## Work request
Write down, unchanged, the entries from the first line through the line holding "5 op PATTERN". Include no other line.

## Exercise data
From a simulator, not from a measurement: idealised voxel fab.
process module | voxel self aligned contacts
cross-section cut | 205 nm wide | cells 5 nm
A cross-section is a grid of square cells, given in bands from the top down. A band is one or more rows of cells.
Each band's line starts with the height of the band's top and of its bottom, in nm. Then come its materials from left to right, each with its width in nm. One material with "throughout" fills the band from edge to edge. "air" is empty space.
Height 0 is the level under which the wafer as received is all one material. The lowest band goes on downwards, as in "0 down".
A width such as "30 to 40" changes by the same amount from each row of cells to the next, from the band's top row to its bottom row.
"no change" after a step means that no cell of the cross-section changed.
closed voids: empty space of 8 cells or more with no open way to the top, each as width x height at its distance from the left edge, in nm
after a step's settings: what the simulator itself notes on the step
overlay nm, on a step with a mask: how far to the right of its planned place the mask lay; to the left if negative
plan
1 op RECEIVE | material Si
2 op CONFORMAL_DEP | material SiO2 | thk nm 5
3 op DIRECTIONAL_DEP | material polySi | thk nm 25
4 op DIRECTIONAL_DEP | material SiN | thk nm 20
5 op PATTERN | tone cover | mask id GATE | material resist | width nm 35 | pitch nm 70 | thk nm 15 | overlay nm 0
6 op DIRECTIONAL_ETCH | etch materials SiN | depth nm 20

## Your solution
From a simulator, not from a measurement: idealised voxel fab.
process module | voxel self aligned contacts
cross-section cut | 205 nm wide | cells 5 nm
A cross-section is a grid of square cells, given in bands from the top down. A band is one or more rows of cells.
Each band's line starts with the height of the band's top and of its bottom, in nm. Then come its materials from left to right, each with its width in nm. One material with "throughout" fills the band from edge to edge. "air" is empty space.
Height 0 is the level under which the wafer as received is all one material. The lowest band goes on downwards, as in "0 down".
A width such as "30 to 40" changes by the same amount from each row of cells to the next, from the band's top row to its bottom row.
"no change" after a step means that no cell of the cross-section changed.
closed voids: empty space of 8 cells or more with no open way to the top, each as width x height at its distance from the left edge, in nm
after a step's settings: what the simulator itself notes on the step
overlay nm, on a step with a mask: how far to the right of its planned place the mask lay; to the left if negative
plan
1 op RECEIVE | material Si
2 op CONFORMAL_DEP | material SiO2 | thk nm 5
3 op DIRECTIONAL_DEP | material polySi | thk nm 25
4 op DIRECTIONAL_DEP | material SiN | thk nm 20
5 op PATTERN | tone cover | mask id GATE | material resist | width nm 35 | pitch nm 70 | thk nm 15 | overlay nm 0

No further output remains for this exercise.